Exercise => Copy the listing exactly. Omit nothing.

Raw data =>

━━━━

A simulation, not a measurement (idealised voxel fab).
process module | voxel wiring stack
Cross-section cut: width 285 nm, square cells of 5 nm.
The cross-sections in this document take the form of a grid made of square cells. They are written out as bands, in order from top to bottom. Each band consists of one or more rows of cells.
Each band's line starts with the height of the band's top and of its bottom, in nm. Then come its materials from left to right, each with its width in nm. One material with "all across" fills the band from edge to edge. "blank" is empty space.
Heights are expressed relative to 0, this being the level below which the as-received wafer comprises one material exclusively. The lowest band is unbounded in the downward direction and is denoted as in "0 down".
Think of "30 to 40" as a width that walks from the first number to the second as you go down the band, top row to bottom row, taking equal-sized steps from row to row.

━━━━

Result =>
A simulation, not a measurement (idealised voxel fab).
process module | voxel wiring stack
Cross-section cut: width 285 nm, square cells of 5 nm.
The cross-sections in this document take the form of a grid made of square cells. They are written out as bands, in order from top to bottom. Each band consists of one or more rows of cells.
Each band's line starts with the height of the band's top and of its bottom, in nm. Then come its materials from left to right, each with its width in nm. One material with "all across" fills the band from edge to edge. "blank" is empty space.
Heights are expressed relative to 0, this being the level below which the as-received wafer comprises one material exclusively. The lowest band is unbounded in the downward direction and is denoted as in "0 down".
Think of "30 to 40" as a width that walks from the first number to the second as you go down the band, top row to bottom row, taking equal-sized steps from row to row.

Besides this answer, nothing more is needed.